_Activity_. Emit the entire listing verbatim.

_Source data_.
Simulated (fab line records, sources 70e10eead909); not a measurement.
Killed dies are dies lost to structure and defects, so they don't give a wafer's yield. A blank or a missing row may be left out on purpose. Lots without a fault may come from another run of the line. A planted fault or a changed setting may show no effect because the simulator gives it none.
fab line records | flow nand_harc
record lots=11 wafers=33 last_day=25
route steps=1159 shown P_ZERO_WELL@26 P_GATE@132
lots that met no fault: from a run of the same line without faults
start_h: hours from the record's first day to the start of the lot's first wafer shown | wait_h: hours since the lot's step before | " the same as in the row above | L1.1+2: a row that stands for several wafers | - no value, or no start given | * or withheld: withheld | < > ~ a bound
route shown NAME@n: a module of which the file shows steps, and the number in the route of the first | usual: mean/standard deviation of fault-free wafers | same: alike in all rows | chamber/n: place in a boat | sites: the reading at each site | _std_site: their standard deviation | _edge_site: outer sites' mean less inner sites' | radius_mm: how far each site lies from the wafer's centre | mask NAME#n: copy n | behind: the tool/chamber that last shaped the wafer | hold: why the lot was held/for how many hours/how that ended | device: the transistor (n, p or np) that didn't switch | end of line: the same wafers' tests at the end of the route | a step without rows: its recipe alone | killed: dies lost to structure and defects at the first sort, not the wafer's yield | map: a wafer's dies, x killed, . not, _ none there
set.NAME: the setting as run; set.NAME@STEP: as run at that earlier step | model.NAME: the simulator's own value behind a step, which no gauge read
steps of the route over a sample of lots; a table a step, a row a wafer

_Exercise response_.
Simulated (fab line records, sources 70e10eead909); not a measurement.
Killed dies are dies lost to structure and defects, so they don't give a wafer's yield. A blank or a missing row may be left out on purpose. Lots without a fault may come from another run of the line. A planted fault or a changed setting may show no effect because the simulator gives it none.
fab line records | flow nand_harc
record lots=11 wafers=33 last_day=25
route steps=1159 shown P_ZERO_WELL@26 P_GATE@132
lots that met no fault: from a run of the same line without faults
start_h: hours from the record's first day to the start of the lot's first wafer shown | wait_h: hours since the lot's step before | " the same as in the row above | L1.1+2: a row that stands for several wafers | - no value, or no start given | * or withheld: withheld | < > ~ a bound
route shown NAME@n: a module of which the file shows steps, and the number in the route of the first | usual: mean/standard deviation of fault-free wafers | same: alike in all rows | chamber/n: place in a boat | sites: the reading at each site | _std_site: their standard deviation | _edge_site: outer sites' mean less inner sites' | radius_mm: how far each site lies from the wafer's centre | mask NAME#n: copy n | behind: the tool/chamber that last shaped the wafer | hold: why the lot was held/for how many hours/how that ended | device: the transistor (n, p or np) that didn't switch | end of line: the same wafers' tests at the end of the route | a step without rows: its recipe alone | killed: dies lost to structure and defects at the first sort, not the wafer's yield | map: a wafer's dies, x killed, . not, _ none there
set.NAME: the setting as run; set.NAME@STEP: as run at that earlier step | model.NAME: the simulator's own value behind a step, which no gauge read
steps of the route over a sample of lots; a table a step, a row a wafer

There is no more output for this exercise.